Given information -
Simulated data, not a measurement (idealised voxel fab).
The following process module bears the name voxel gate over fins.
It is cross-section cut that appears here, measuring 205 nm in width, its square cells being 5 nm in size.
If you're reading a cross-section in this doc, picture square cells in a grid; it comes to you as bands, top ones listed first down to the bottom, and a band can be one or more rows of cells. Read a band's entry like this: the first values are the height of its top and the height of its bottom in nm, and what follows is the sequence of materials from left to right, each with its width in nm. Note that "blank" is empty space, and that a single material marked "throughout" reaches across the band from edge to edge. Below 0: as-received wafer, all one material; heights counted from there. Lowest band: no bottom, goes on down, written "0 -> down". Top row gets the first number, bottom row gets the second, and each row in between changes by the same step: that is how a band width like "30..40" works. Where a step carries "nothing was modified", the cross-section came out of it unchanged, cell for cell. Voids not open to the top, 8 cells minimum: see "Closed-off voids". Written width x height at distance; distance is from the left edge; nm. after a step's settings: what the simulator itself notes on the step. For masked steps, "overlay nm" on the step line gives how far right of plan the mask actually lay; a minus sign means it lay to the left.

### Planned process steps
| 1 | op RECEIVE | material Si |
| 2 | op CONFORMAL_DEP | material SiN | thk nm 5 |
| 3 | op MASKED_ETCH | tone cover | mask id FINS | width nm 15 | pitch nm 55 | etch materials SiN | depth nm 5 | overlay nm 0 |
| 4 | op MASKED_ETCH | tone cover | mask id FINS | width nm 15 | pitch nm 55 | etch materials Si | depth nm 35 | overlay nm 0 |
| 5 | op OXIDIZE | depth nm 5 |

Work request -
Repeat all the material exactly as it stands.

Expected answer -
Simulated data, not a measurement (idealised voxel fab).
The following process module bears the name voxel gate over fins.
It is cross-section cut that appears here, measuring 205 nm in width, its square cells being 5 nm in size.
If you're reading a cross-section in this doc, picture square cells in a grid; it comes to you as bands, top ones listed first down to the bottom, and a band can be one or more rows of cells. Read a band's entry like this: the first values are the height of its top and the height of its bottom in nm, and what follows is the sequence of materials from left to right, each with its width in nm. Note that "blank" is empty space, and that a single material marked "throughout" reaches across the band from edge to edge. Below 0: as-received wafer, all one material; heights counted from there. Lowest band: no bottom, goes on down, written "0 -> down". Top row gets the first number, bottom row gets the second, and each row in between changes by the same step: that is how a band width like "30..40" works. Where a step carries "nothing was modified", the cross-section came out of it unchanged, cell for cell. Voids not open to the top, 8 cells minimum: see "Closed-off voids". Written width x height at distance; distance is from the left edge; nm. after a step's settings: what the simulator itself notes on the step. For masked steps, "overlay nm" on the step line gives how far right of plan the mask actually lay; a minus sign means it lay to the left.

### Planned process steps
| 1 | op RECEIVE | material Si |
| 2 | op CONFORMAL_DEP | material SiN | thk nm 5 |
| 3 | op MASKED_ETCH | tone cover | mask id FINS | width nm 15 | pitch nm 55 | etch materials SiN | depth nm 5 | overlay nm 0 |
| 4 | op MASKED_ETCH | tone cover | mask id FINS | width nm 15 | pitch nm 55 | etch materials Si | depth nm 35 | overlay nm 0 |
| 5 | op OXIDIZE | depth nm 5 |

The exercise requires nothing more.